**INFORMATION GIVEN:**
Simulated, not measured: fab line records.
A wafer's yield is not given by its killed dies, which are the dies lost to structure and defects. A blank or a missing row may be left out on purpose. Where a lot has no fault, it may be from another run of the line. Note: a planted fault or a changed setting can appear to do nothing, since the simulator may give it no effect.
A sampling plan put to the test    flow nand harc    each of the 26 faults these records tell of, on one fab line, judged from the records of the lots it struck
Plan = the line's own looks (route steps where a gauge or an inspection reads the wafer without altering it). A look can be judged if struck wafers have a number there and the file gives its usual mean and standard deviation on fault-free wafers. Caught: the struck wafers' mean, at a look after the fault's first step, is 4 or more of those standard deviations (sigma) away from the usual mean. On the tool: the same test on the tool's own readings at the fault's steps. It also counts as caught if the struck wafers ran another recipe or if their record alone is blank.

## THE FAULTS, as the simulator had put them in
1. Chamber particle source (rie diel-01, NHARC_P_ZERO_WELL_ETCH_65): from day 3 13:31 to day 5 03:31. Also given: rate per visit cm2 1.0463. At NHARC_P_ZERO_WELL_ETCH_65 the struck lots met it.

**EXERCISE:**
Quote the records above from their first line through the line containing "A sampling plan", both ends included.

**PROBLEM SOLUTION:**
Simulated, not measured: fab line records.
A wafer's yield is not given by its killed dies, which are the dies lost to structure and defects. A blank or a missing row may be left out on purpose. Where a lot has no fault, it may be from another run of the line. Note: a planted fault or a changed setting can appear to do nothing, since the simulator may give it no effect.
A sampling plan put to the test    flow nand harc    each of the 26 faults these records tell of, on one fab line, judged from the records of the lots it struck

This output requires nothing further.